Activity: Reproduce the records below word for word.

[Start of section]

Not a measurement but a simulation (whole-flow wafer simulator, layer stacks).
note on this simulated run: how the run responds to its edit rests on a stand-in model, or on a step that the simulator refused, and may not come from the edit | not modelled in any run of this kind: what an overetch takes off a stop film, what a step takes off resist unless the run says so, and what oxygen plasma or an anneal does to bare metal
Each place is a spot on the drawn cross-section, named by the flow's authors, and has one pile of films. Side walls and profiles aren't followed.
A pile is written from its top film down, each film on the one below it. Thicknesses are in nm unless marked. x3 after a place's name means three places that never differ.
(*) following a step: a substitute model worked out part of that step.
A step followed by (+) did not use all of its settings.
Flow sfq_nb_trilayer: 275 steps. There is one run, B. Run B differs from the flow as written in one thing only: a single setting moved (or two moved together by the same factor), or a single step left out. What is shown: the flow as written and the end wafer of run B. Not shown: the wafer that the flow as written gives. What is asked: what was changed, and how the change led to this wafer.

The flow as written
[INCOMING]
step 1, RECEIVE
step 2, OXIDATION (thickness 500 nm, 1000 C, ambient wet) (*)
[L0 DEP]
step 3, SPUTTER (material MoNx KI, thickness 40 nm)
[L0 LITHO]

[End of section]

Your solution:
Not a measurement but a simulation (whole-flow wafer simulator, layer stacks).
note on this simulated run: how the run responds to its edit rests on a stand-in model, or on a step that the simulator refused, and may not come from the edit | not modelled in any run of this kind: what an overetch takes off a stop film, what a step takes off resist unless the run says so, and what oxygen plasma or an anneal does to bare metal
Each place is a spot on the drawn cross-section, named by the flow's authors, and has one pile of films. Side walls and profiles aren't followed.
A pile is written from its top film down, each film on the one below it. Thicknesses are in nm unless marked. x3 after a place's name means three places that never differ.
(*) following a step: a substitute model worked out part of that step.
A step followed by (+) did not use all of its settings.
Flow sfq_nb_trilayer: 275 steps. There is one run, B. Run B differs from the flow as written in one thing only: a single setting moved (or two moved together by the same factor), or a single step left out. What is shown: the flow as written and the end wafer of run B. Not shown: the wafer that the flow as written gives. What is asked: what was changed, and how the change led to this wafer.

The flow as written
[INCOMING]
step 1, RECEIVE
step 2, OXIDATION (thickness 500 nm, 1000 C, ambient wet) (*)
[L0 DEP]
step 3, SPUTTER (material MoNx KI, thickness 40 nm)
[L0 LITHO]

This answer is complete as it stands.